# [Excerpted records]
--- START ---
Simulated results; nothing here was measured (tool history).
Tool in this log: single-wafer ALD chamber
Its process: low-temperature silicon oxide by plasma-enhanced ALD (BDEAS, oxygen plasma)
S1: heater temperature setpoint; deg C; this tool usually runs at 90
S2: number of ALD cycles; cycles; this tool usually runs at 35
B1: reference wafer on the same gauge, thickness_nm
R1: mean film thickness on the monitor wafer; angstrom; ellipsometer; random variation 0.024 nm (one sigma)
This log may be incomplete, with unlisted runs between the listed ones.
--- END ---

# [Assigned task]
Reproduce each entry above. Every word must match.

# [Written reply]
Simulated results; nothing here was measured (tool history).
Tool in this log: single-wafer ALD chamber
Its process: low-temperature silicon oxide by plasma-enhanced ALD (BDEAS, oxygen plasma)
S1: heater temperature setpoint; deg C; this tool usually runs at 90
S2: number of ALD cycles; cycles; this tool usually runs at 35
B1: reference wafer on the same gauge, thickness_nm
R1: mean film thickness on the monitor wafer; angstrom; ellipsometer; random variation 0.024 nm (one sigma)
This log may be incomplete, with unlisted runs between the listed ones.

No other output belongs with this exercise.